**Data extract:**
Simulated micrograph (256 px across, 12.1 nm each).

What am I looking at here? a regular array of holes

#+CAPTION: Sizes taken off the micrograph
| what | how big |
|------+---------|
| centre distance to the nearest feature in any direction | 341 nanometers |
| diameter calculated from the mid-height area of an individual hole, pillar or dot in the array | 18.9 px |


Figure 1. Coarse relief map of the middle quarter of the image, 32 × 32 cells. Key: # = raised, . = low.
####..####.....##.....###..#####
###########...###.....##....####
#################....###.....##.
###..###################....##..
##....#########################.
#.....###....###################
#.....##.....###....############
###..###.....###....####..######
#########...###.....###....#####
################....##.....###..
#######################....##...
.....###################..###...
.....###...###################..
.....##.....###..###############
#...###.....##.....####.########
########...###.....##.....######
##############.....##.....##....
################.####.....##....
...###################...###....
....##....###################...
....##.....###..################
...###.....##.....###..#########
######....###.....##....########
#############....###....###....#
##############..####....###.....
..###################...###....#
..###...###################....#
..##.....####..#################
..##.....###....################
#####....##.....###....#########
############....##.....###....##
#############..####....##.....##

**Work order:** Beginning at the line with "341 nanometers |" and ending at the line with "array | 18.9 px |", reproduce each line of the data above exactly, and add no other lines.

**Task response:**
| centre distance to the nearest feature in any direction | 341 nanometers |
| diameter calculated from the mid-height area of an individual hole, pillar or dot in the array | 18.9 px |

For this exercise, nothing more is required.